EXERCISE
Your answer is the listing, printed exactly as given.

****************

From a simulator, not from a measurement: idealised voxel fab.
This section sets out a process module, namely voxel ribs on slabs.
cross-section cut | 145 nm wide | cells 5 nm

****************

EXPECTED ANSWER
From a simulator, not from a measurement: idealised voxel fab.
This section sets out a process module, namely voxel ribs on slabs.
cross-section cut | 145 nm wide | cells 5 nm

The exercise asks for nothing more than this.